▶ _WORK REQUEST_: Your task is to copy every entry exactly.

▶ _SUPPLIED INFORMATION_:
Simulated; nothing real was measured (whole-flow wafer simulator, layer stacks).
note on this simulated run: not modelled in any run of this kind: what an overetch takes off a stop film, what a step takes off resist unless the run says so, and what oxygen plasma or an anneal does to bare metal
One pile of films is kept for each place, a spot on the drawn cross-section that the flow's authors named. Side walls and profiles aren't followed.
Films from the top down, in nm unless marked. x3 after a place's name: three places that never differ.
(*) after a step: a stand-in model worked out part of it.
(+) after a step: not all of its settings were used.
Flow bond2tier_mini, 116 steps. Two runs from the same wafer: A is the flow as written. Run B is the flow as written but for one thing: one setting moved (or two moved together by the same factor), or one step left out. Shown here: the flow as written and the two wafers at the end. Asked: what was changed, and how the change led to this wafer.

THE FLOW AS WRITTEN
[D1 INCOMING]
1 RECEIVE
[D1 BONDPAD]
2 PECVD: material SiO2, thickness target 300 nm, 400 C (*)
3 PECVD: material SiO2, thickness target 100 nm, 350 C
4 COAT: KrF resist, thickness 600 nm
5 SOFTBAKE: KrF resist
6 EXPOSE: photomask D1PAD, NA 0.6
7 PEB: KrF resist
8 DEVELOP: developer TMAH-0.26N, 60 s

▶ _ANSWER AREA_:
Simulated; nothing real was measured (whole-flow wafer simulator, layer stacks).
note on this simulated run: not modelled in any run of this kind: what an overetch takes off a stop film, what a step takes off resist unless the run says so, and what oxygen plasma or an anneal does to bare metal
One pile of films is kept for each place, a spot on the drawn cross-section that the flow's authors named. Side walls and profiles aren't followed.
Films from the top down, in nm unless marked. x3 after a place's name: three places that never differ.
(*) after a step: a stand-in model worked out part of it.
(+) after a step: not all of its settings were used.
Flow bond2tier_mini, 116 steps. Two runs from the same wafer: A is the flow as written. Run B is the flow as written but for one thing: one setting moved (or two moved together by the same factor), or one step left out. Shown here: the flow as written and the two wafers at the end. Asked: what was changed, and how the change led to this wafer.

THE FLOW AS WRITTEN
[D1 INCOMING]
1 RECEIVE
[D1 BONDPAD]
2 PECVD: material SiO2, thickness target 300 nm, 400 C (*)
3 PECVD: material SiO2, thickness target 100 nm, 350 C
4 COAT: KrF resist, thickness 600 nm
5 SOFTBAKE: KrF resist
6 EXPOSE: photomask D1PAD, NA 0.6
7 PEB: KrF resist
8 DEVELOP: developer TMAH-0.26N, 60 s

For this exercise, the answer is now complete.